DATA LISTING
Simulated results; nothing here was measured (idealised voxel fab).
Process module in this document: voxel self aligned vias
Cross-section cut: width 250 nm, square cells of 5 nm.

EXERCISE
Every entry should be reproduced exactly, with no part omitted.

TASK OUTPUT
Simulated results; nothing here was measured (idealised voxel fab).
Process module in this document: voxel self aligned vias
Cross-section cut: width 250 nm, square cells of 5 nm.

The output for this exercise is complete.